*Excerpted data*.
● ● ● ●

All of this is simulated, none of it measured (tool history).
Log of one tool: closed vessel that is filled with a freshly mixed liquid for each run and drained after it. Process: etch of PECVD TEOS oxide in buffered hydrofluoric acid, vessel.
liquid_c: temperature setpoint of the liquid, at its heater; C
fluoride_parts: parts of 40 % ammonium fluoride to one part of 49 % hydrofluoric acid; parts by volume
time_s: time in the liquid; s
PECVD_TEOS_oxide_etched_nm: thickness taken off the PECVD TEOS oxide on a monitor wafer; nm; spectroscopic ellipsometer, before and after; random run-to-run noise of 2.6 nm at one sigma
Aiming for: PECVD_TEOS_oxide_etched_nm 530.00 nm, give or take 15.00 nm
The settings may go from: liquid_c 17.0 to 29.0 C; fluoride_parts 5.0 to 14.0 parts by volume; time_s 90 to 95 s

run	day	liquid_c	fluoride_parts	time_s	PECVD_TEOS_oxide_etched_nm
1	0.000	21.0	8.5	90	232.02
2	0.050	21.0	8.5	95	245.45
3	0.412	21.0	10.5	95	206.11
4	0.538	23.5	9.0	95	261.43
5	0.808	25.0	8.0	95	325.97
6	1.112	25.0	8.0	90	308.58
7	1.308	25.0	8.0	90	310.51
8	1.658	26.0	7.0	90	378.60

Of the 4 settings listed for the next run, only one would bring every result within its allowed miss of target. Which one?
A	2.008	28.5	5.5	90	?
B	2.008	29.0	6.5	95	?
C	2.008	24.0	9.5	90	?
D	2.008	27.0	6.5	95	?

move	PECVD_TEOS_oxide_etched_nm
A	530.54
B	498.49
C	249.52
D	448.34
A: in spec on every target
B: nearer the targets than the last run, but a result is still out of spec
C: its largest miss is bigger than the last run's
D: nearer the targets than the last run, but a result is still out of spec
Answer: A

● ● ● ●

*Required action*. The exact lines of the material above starting at the one that contains "A: in spec on every target" and ending at the one that contains "D: nearer the" are what to retype; leave out everything else.

*Answer area*.
A: in spec on every target
B: nearer the targets than the last run, but a result is still out of spec
C: its largest miss is bigger than the last run's
D: nearer the targets than the last run, but a result is still out of spec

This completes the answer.